### Data shown
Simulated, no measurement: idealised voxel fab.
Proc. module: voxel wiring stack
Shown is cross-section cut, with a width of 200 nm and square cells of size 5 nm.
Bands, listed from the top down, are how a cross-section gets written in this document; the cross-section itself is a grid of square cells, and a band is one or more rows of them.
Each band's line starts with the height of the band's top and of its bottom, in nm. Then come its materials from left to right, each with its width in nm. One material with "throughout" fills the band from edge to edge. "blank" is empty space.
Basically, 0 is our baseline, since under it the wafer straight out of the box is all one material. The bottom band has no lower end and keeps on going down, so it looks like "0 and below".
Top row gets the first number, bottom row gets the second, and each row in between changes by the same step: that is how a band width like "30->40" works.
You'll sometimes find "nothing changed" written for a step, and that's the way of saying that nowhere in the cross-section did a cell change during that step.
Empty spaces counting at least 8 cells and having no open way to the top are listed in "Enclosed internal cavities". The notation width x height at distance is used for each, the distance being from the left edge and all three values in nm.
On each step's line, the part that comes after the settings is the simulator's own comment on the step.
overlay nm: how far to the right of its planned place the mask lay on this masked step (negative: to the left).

### Assigned task
Out of the data above, transcribe exactly and only the lines starting with the line that has "Each band's line" and going on through the line that has "Top row gets", both included.

### Solution
Each band's line starts with the height of the band's top and of its bottom, in nm. Then come its materials from left to right, each with its width in nm. One material with "throughout" fills the band from edge to edge. "blank" is empty space.
Basically, 0 is our baseline, since under it the wafer straight out of the box is all one material. The bottom band has no lower end and keeps on going down, so it looks like "0 and below".
Top row gets the first number, bottom row gets the second, and each row in between changes by the same step: that is how a band width like "30->40" works.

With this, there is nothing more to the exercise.